REQUIRED ACTION: Look below for the line containing "- 11: DIRECTIONAL_DEP,material SiO2,thk nm 20"; from there through the line containing "- 22: DIRECTIONAL_DEP,material TiN,thk nm 5", both lines included, please set down each line exactly and nothing else.

....

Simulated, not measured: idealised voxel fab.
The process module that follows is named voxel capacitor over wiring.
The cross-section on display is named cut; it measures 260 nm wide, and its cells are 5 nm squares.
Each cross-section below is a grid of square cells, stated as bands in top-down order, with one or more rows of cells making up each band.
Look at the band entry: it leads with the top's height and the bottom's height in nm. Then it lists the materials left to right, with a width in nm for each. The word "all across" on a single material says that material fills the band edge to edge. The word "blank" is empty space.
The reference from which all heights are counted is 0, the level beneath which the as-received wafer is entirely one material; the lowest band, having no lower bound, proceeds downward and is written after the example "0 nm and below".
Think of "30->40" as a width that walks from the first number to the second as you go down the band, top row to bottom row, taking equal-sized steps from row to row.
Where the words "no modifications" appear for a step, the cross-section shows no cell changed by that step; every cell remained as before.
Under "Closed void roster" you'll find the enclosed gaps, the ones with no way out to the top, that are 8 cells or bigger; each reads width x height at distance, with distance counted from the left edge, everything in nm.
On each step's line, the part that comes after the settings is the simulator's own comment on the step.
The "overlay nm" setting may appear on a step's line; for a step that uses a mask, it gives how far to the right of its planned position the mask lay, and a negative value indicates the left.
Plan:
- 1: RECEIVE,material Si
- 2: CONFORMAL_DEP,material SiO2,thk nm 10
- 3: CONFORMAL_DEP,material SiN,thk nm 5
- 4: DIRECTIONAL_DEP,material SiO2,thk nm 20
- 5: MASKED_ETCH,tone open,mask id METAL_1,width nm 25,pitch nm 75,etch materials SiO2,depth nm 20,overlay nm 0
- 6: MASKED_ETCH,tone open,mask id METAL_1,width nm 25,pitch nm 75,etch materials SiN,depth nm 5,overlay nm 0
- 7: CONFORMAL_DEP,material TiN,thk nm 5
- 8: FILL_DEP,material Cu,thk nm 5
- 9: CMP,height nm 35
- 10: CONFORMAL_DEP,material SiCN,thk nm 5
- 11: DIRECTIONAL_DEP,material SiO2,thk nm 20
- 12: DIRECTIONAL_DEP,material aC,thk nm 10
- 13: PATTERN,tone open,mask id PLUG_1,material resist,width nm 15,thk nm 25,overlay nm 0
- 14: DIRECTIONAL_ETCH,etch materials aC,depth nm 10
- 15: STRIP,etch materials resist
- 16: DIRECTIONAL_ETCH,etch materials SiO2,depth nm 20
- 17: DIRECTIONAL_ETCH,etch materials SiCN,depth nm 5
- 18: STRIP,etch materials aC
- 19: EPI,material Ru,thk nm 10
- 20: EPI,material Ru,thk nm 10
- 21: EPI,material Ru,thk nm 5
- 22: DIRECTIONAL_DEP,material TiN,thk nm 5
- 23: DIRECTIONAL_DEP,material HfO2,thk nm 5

....

WRITTEN SOLUTION:
- 11: DIRECTIONAL_DEP,material SiO2,thk nm 20
- 12: DIRECTIONAL_DEP,material aC,thk nm 10
- 13: PATTERN,tone open,mask id PLUG_1,material resist,width nm 15,thk nm 25,overlay nm 0
- 14: DIRECTIONAL_ETCH,etch materials aC,depth nm 10
- 15: STRIP,etch materials resist
- 16: DIRECTIONAL_ETCH,etch materials SiO2,depth nm 20
- 17: DIRECTIONAL_ETCH,etch materials SiCN,depth nm 5
- 18: STRIP,etch materials aC
- 19: EPI,material Ru,thk nm 10
- 20: EPI,material Ru,thk nm 10
- 21: EPI,material Ru,thk nm 5
- 22: DIRECTIONAL_DEP,material TiN,thk nm 5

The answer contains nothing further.